## Extracted data
>>

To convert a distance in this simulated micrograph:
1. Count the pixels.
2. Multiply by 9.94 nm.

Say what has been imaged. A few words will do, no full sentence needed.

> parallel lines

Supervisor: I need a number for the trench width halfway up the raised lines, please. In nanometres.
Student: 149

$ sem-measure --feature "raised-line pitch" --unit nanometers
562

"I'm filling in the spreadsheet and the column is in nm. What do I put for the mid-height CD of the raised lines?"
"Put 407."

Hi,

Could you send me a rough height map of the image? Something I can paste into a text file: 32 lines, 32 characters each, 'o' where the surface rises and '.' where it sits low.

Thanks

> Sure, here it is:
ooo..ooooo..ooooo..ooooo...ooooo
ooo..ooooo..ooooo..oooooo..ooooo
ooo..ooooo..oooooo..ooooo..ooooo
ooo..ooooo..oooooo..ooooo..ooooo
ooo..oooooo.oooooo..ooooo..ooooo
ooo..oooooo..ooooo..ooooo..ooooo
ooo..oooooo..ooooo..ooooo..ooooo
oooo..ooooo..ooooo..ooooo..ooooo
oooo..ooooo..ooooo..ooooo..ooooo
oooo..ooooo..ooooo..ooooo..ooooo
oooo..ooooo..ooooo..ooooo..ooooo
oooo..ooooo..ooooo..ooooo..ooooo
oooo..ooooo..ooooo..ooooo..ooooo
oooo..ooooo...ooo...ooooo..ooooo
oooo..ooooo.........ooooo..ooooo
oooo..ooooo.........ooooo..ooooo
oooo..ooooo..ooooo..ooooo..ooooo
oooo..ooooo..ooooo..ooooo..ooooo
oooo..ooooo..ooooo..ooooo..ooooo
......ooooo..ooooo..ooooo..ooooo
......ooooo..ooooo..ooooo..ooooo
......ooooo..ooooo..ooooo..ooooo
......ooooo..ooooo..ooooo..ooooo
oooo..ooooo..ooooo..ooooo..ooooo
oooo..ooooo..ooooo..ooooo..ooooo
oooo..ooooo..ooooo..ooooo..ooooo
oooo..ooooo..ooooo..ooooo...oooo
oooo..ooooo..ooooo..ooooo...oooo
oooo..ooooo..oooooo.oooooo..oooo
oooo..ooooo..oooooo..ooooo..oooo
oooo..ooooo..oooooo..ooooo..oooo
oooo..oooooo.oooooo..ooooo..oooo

<<

## Work task
Your answer must be the lines from the first line of the entries above through the line that contains "Student: 149", written out exactly.

## Written response
To convert a distance in this simulated micrograph:
1. Count the pixels.
2. Multiply by 9.94 nm.

Say what has been imaged. A few words will do, no full sentence needed.

> parallel lines

Supervisor: I need a number for the trench width halfway up the raised lines, please. In nanometres.
Student: 149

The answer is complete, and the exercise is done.